▶ [DATASET]
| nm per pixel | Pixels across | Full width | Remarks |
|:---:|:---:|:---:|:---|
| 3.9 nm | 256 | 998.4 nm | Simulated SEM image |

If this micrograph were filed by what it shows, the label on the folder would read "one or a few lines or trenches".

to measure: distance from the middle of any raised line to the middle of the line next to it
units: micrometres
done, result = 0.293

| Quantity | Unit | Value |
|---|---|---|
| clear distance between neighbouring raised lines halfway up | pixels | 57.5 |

▶ [EXERCISE] Set down the lines of the records exactly, from the first one through the line containing "done, result = 0.293", and add nothing else.

▶ [REPLY]
| nm per pixel | Pixels across | Full width | Remarks |
|:---:|:---:|:---:|:---|
| 3.9 nm | 256 | 998.4 nm | Simulated SEM image |

If this micrograph were filed by what it shows, the label on the folder would read "one or a few lines or trenches".

to measure: distance from the middle of any raised line to the middle of the line next to it
units: micrometres
done, result = 0.293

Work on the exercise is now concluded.